→ **Brief**
Give back exactly the lines that run from the beginning of the entries to the line containing "The fault: step", both included, and nothing else.

→ **Dataset records**
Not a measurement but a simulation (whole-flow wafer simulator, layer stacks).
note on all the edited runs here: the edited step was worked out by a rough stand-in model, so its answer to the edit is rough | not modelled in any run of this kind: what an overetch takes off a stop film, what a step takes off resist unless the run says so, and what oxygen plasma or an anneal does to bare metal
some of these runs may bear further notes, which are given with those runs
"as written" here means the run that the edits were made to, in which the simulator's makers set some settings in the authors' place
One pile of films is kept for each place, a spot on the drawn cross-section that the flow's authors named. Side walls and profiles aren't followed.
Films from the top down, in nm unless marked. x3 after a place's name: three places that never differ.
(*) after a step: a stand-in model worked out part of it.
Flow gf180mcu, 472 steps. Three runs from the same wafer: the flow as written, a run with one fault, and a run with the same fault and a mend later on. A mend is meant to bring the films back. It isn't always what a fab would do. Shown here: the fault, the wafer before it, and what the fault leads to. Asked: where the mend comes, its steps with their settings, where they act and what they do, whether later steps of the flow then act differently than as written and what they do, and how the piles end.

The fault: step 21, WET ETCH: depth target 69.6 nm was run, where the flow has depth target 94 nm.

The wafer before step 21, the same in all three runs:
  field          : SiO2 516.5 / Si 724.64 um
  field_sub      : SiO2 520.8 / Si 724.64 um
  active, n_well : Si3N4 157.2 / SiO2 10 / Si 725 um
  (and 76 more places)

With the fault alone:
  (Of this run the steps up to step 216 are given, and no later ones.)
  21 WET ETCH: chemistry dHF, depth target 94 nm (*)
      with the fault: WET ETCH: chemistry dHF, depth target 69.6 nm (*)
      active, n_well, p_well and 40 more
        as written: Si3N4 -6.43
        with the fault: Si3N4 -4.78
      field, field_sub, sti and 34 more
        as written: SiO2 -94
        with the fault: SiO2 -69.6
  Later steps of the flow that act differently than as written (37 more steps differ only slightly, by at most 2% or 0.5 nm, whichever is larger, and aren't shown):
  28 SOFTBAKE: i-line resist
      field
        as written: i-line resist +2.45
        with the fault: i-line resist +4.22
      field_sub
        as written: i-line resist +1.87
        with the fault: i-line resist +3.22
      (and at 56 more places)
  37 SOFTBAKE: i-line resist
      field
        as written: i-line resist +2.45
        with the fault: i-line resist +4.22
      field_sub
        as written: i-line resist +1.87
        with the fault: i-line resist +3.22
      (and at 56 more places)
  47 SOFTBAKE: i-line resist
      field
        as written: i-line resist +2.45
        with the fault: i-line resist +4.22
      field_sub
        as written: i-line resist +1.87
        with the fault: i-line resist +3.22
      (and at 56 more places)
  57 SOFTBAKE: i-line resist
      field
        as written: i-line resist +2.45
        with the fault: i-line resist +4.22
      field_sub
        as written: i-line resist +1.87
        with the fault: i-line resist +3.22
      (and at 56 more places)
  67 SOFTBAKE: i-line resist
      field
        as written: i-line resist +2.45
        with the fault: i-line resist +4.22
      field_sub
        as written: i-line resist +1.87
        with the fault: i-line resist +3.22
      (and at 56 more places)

→ **Problem solution**
Not a measurement but a simulation (whole-flow wafer simulator, layer stacks).
note on all the edited runs here: the edited step was worked out by a rough stand-in model, so its answer to the edit is rough | not modelled in any run of this kind: what an overetch takes off a stop film, what a step takes off resist unless the run says so, and what oxygen plasma or an anneal does to bare metal
some of these runs may bear further notes, which are given with those runs
"as written" here means the run that the edits were made to, in which the simulator's makers set some settings in the authors' place
One pile of films is kept for each place, a spot on the drawn cross-section that the flow's authors named. Side walls and profiles aren't followed.
Films from the top down, in nm unless marked. x3 after a place's name: three places that never differ.
(*) after a step: a stand-in model worked out part of it.
Flow gf180mcu, 472 steps. Three runs from the same wafer: the flow as written, a run with one fault, and a run with the same fault and a mend later on. A mend is meant to bring the films back. It isn't always what a fab would do. Shown here: the fault, the wafer before it, and what the fault leads to. Asked: where the mend comes, its steps with their settings, where they act and what they do, whether later steps of the flow then act differently than as written and what they do, and how the piles end.

The fault: step 21, WET ETCH: depth target 69.6 nm was run, where the flow has depth target 94 nm.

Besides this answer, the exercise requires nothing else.